Your task is to transcribe the entries below exactly, from their first line down to the line containing "Killed dies count", and to stop there.

## Data provided
______________________________

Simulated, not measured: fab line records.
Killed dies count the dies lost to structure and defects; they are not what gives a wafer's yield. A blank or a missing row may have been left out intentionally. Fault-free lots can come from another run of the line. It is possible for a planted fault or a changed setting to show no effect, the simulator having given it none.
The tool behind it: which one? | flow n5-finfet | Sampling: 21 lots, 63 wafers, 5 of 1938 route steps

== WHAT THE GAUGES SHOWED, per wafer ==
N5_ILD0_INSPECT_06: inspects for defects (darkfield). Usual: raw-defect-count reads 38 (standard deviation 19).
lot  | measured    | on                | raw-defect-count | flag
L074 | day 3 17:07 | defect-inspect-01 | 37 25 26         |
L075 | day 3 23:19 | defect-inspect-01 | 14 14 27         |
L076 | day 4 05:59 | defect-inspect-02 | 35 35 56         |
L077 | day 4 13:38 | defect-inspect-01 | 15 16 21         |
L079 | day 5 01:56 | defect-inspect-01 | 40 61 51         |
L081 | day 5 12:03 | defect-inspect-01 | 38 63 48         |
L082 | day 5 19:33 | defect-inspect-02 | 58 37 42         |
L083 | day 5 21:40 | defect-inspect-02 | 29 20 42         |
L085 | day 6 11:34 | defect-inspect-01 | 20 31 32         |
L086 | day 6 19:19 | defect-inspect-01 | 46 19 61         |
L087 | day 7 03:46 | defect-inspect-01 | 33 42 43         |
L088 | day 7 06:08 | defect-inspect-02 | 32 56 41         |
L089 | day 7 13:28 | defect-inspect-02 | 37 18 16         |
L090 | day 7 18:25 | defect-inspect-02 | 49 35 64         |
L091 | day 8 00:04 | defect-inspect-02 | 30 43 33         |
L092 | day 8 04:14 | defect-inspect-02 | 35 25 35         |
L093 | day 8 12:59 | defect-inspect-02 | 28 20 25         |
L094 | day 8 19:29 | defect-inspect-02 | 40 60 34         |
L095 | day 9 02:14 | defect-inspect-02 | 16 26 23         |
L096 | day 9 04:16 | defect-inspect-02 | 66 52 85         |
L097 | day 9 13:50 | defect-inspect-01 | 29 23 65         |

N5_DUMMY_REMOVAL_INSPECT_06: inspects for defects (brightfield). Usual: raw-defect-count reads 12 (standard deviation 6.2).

______________________________

## Task result
Simulated, not measured: fab line records.
Killed dies count the dies lost to structure and defects; they are not what gives a wafer's yield. A blank or a missing row may have been left out intentionally. Fault-free lots can come from another run of the line. It is possible for a planted fault or a changed setting to show no effect, the simulator having given it none.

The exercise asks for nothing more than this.